*EXERCISE:*
Here is the listing. Print it exactly.

*DATA EXCERPTS:*
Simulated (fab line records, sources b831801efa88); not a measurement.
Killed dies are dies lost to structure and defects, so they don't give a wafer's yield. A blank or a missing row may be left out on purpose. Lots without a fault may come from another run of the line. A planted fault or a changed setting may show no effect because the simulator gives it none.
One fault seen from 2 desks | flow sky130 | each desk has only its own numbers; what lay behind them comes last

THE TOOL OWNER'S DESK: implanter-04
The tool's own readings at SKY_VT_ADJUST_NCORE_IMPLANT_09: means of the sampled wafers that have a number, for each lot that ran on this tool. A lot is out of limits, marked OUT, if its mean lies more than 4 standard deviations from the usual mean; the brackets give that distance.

*EXERCISE ANSWER:*
Simulated (fab line records, sources b831801efa88); not a measurement.
Killed dies are dies lost to structure and defects, so they don't give a wafer's yield. A blank or a missing row may be left out on purpose. Lots without a fault may come from another run of the line. A planted fault or a changed setting may show no effect because the simulator gives it none.
One fault seen from 2 desks | flow sky130 | each desk has only its own numbers; what lay behind them comes last

THE TOOL OWNER'S DESK: implanter-04
The tool's own readings at SKY_VT_ADJUST_NCORE_IMPLANT_09: means of the sampled wafers that have a number, for each lot that ran on this tool. A lot is out of limits, marked OUT, if its mean lies more than 4 standard deviations from the usual mean; the brackets give that distance.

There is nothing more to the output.